ACTION ITEM ▸ Produce an exact copy of the first line of the data below and each line after it, please, up to and including the one with "Killed dies count".

··· RECORDED DATA

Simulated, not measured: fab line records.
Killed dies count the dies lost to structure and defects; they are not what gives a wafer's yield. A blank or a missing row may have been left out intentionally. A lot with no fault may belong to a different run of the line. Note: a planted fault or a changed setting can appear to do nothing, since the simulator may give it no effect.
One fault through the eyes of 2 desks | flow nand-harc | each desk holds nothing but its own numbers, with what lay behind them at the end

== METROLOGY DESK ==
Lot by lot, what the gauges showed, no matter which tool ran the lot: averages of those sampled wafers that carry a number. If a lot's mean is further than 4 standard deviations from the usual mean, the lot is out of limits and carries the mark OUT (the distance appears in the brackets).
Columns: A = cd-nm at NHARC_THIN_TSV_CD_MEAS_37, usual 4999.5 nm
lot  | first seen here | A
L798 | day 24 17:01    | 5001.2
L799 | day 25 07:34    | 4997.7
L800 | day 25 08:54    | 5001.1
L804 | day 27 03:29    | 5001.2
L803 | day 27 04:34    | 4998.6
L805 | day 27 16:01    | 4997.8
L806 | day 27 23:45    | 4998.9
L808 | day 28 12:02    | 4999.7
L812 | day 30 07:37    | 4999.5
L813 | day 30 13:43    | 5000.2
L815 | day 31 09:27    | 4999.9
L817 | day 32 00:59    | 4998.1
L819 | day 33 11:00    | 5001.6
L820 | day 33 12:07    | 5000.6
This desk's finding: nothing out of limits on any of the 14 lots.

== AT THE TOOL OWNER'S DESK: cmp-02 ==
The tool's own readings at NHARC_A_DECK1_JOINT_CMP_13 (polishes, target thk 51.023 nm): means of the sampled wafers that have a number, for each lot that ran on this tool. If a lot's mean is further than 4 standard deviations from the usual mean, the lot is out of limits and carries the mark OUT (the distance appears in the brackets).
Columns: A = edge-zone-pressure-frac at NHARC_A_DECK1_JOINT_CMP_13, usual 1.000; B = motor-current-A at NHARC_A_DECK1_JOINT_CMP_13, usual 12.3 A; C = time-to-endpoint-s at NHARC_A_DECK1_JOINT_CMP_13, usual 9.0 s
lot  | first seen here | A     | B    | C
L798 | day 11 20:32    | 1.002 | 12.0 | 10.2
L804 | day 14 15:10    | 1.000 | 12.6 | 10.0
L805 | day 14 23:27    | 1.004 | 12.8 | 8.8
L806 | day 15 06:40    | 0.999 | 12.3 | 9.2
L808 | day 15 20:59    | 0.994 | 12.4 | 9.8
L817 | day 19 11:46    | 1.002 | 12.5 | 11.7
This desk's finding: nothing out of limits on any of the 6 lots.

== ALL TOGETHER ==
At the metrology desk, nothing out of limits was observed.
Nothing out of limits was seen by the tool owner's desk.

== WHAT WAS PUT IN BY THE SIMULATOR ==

······

ANSWER AREA ▸
Simulated, not measured: fab line records.
Killed dies count the dies lost to structure and defects; they are not what gives a wafer's yield. A blank or a missing row may have been left out intentionally. A lot with no fault may belong to a different run of the line. Note: a planted fault or a changed setting can appear to do nothing, since the simulator may give it no effect.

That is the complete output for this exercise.